Assignment:
This exercise calls for an exact copy of the listing below.

[Data listing — start]

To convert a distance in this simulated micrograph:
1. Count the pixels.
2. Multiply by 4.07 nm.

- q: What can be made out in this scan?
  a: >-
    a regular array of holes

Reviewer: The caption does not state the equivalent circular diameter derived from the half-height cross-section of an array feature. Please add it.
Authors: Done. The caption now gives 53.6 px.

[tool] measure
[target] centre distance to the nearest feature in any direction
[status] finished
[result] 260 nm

[Data listing — finish]

Task answer:
To convert a distance in this simulated micrograph:
1. Count the pixels.
2. Multiply by 4.07 nm.

- q: What can be made out in this scan?
  a: >-
    a regular array of holes

Reviewer: The caption does not state the equivalent circular diameter derived from the half-height cross-section of an array feature. Please add it.
Authors: Done. The caption now gives 53.6 px.

[tool] measure
[target] centre distance to the nearest feature in any direction
[status] finished
[result] 260 nm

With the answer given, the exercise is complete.